## ACTIVITY
Word for word, restate the lines of the material below from its first line through the one containing "Notebook: put the". Omit the rest.

*** Opening EXTRACTED RECORDS ***

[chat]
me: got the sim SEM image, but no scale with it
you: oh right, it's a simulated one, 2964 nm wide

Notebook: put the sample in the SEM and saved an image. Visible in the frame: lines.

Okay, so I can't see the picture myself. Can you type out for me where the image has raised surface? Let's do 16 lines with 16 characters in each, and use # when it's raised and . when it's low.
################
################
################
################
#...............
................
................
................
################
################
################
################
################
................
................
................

*** Closing EXTRACTED RECORDS ***

## TASK RESULT
[chat]
me: got the sim SEM image, but no scale with it
you: oh right, it's a simulated one, 2964 nm wide

Notebook: put the sample in the SEM and saved an image. Visible in the frame: lines.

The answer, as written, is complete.